■ ■ ■ ■ ■

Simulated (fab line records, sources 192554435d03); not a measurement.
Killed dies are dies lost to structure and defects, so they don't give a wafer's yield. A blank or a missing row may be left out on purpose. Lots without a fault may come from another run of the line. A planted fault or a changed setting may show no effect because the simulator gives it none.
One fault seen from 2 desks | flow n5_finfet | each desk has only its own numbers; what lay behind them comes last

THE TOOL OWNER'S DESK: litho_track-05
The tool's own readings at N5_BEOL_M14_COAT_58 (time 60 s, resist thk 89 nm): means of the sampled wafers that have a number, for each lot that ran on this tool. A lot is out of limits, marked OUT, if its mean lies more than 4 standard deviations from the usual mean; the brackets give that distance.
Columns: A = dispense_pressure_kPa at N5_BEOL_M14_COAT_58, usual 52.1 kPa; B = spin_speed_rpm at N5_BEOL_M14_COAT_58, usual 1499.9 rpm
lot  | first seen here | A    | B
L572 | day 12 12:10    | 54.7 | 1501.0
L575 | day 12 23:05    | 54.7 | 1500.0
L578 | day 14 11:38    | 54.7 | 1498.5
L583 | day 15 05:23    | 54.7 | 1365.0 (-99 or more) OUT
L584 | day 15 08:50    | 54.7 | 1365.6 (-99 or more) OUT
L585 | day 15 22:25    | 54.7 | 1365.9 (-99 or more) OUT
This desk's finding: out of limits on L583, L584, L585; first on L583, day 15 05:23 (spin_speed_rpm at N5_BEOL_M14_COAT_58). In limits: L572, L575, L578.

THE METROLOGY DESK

■ ■ ■ ■ ■

▸ **WORK REQUEST**
Beginning with the line holding "L575 | day 12" and ending with the line holding "This desk's finding: out", write out the stretch of material above exactly; add no further lines.

▸ **RESPONSE**
L575 | day 12 23:05    | 54.7 | 1500.0
L578 | day 14 11:38    | 54.7 | 1498.5
L583 | day 15 05:23    | 54.7 | 1365.0 (-99 or more) OUT
L584 | day 15 08:50    | 54.7 | 1365.6 (-99 or more) OUT
L585 | day 15 22:25    | 54.7 | 1365.9 (-99 or more) OUT
This desk's finding: out of limits on L583, L584, L585; first on L583, day 15 05:23 (spin_speed_rpm at N5_BEOL_M14_COAT_58). In limits: L572, L575, L578.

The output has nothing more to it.